_Work order:_ Type out each entry exactly.

_Data supplied:_
+ + + +

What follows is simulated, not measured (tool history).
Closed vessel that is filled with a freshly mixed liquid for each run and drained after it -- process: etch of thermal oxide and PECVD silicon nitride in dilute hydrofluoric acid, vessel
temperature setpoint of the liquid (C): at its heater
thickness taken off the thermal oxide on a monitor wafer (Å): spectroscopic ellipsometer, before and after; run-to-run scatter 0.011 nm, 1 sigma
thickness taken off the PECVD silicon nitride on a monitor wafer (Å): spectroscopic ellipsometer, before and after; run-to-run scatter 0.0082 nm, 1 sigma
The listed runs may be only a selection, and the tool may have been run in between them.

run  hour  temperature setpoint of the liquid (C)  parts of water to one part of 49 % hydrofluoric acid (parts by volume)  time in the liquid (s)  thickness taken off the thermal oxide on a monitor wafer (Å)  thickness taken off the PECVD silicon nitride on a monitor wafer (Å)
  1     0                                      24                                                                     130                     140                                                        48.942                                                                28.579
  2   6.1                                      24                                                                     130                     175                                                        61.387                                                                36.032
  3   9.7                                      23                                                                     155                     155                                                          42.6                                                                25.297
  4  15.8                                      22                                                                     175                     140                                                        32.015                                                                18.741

+ + + +

_Task output:_
What follows is simulated, not measured (tool history).
Closed vessel that is filled with a freshly mixed liquid for each run and drained after it -- process: etch of thermal oxide and PECVD silicon nitride in dilute hydrofluoric acid, vessel
temperature setpoint of the liquid (C): at its heater
thickness taken off the thermal oxide on a monitor wafer (Å): spectroscopic ellipsometer, before and after; run-to-run scatter 0.011 nm, 1 sigma
thickness taken off the PECVD silicon nitride on a monitor wafer (Å): spectroscopic ellipsometer, before and after; run-to-run scatter 0.0082 nm, 1 sigma
The listed runs may be only a selection, and the tool may have been run in between them.

run  hour  temperature setpoint of the liquid (C)  parts of water to one part of 49 % hydrofluoric acid (parts by volume)  time in the liquid (s)  thickness taken off the thermal oxide on a monitor wafer (Å)  thickness taken off the PECVD silicon nitride on a monitor wafer (Å)
  1     0                                      24                                                                     130                     140                                                        48.942                                                                28.579
  2   6.1                                      24                                                                     130                     175                                                        61.387                                                                36.032
  3   9.7                                      23                                                                     155                     155                                                          42.6                                                                25.297
  4  15.8                                      22                                                                     175                     140                                                        32.015                                                                18.741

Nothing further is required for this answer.